### Assigned task
Please give back word for word the lines below, from the first one through the one with "58.226 | 71.525 |".

(Information supplied Opens)

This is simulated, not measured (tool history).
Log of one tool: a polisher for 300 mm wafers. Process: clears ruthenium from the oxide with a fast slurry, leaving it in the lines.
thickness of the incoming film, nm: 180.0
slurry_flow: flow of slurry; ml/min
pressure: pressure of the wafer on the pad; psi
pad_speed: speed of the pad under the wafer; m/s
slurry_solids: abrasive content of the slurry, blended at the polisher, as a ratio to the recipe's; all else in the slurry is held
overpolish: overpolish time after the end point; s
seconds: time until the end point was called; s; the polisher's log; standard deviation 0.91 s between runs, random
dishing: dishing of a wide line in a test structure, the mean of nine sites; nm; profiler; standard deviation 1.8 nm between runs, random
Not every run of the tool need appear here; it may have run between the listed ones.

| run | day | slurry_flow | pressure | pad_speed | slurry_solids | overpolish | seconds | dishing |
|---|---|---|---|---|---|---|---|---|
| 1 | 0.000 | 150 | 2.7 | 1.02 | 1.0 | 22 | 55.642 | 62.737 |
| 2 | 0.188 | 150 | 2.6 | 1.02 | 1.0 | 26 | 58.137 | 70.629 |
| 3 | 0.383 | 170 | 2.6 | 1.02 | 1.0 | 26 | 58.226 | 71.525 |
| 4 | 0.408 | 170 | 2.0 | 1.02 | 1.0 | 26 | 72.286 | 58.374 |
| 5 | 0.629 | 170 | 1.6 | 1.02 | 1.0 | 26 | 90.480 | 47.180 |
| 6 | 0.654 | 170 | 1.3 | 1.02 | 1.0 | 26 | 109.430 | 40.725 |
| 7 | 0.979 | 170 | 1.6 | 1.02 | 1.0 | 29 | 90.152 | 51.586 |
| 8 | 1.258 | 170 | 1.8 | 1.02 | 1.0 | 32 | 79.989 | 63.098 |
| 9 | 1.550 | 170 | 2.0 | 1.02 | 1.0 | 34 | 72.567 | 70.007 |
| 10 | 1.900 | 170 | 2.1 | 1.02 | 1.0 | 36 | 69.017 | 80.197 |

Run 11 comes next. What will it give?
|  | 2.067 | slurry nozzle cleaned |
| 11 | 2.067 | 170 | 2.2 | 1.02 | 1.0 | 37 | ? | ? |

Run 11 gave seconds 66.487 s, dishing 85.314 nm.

(Information supplied Closes)

### Response box
This is simulated, not measured (tool history).
Log of one tool: a polisher for 300 mm wafers. Process: clears ruthenium from the oxide with a fast slurry, leaving it in the lines.
thickness of the incoming film, nm: 180.0
slurry_flow: flow of slurry; ml/min
pressure: pressure of the wafer on the pad; psi
pad_speed: speed of the pad under the wafer; m/s
slurry_solids: abrasive content of the slurry, blended at the polisher, as a ratio to the recipe's; all else in the slurry is held
overpolish: overpolish time after the end point; s
seconds: time until the end point was called; s; the polisher's log; standard deviation 0.91 s between runs, random
dishing: dishing of a wide line in a test structure, the mean of nine sites; nm; profiler; standard deviation 1.8 nm between runs, random
Not every run of the tool need appear here; it may have run between the listed ones.

| run | day | slurry_flow | pressure | pad_speed | slurry_solids | overpolish | seconds | dishing |
|---|---|---|---|---|---|---|---|---|
| 1 | 0.000 | 150 | 2.7 | 1.02 | 1.0 | 22 | 55.642 | 62.737 |
| 2 | 0.188 | 150 | 2.6 | 1.02 | 1.0 | 26 | 58.137 | 70.629 |
| 3 | 0.383 | 170 | 2.6 | 1.02 | 1.0 | 26 | 58.226 | 71.525 |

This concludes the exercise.